Data
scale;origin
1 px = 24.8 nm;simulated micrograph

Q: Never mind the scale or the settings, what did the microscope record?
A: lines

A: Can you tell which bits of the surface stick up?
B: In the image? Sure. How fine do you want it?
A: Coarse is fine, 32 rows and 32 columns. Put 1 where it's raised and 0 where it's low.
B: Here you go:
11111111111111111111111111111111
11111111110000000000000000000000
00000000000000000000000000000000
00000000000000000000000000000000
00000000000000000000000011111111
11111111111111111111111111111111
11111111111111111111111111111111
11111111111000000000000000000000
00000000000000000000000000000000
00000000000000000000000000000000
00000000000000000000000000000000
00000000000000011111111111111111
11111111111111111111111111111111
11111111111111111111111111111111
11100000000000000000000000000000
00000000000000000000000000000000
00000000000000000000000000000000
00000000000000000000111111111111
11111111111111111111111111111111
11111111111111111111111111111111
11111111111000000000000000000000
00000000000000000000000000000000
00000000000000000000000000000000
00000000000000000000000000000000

Required action
No line may be altered or left out when the data is written out.

Expected answer
scale;origin
1 px = 24.8 nm;simulated micrograph

Q: Never mind the scale or the settings, what did the microscope record?
A: lines

A: Can you tell which bits of the surface stick up?
B: In the image? Sure. How fine do you want it?
A: Coarse is fine, 32 rows and 32 columns. Put 1 where it's raised and 0 where it's low.
B: Here you go:
11111111111111111111111111111111
11111111110000000000000000000000
00000000000000000000000000000000
00000000000000000000000000000000
00000000000000000000000011111111
11111111111111111111111111111111
11111111111111111111111111111111
11111111111000000000000000000000
00000000000000000000000000000000
00000000000000000000000000000000
00000000000000000000000000000000
00000000000000011111111111111111
11111111111111111111111111111111
11111111111111111111111111111111
11100000000000000000000000000000
00000000000000000000000000000000
00000000000000000000000000000000
00000000000000000000111111111111
11111111111111111111111111111111
11111111111111111111111111111111
11111111111000000000000000000000
00000000000000000000000000000000
00000000000000000000000000000000
00000000000000000000000000000000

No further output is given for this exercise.